╭──
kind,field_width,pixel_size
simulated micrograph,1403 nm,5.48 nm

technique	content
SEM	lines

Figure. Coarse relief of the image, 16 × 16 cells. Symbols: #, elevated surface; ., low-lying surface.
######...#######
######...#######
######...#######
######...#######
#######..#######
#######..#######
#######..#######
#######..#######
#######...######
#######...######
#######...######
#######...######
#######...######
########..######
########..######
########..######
╰──

▶ Activity:
Word for word, restate the whole of the material above.

▶ Exercise answer:
kind,field_width,pixel_size
simulated micrograph,1403 nm,5.48 nm

technique	content
SEM	lines

Figure. Coarse relief of the image, 16 × 16 cells. Symbols: #, elevated surface; ., low-lying surface.
######...#######
######...#######
######...#######
######...#######
#######..#######
#######..#######
#######..#######
#######..#######
#######...######
#######...######
#######...######
#######...######
#######...######
########..######
########..######
########..######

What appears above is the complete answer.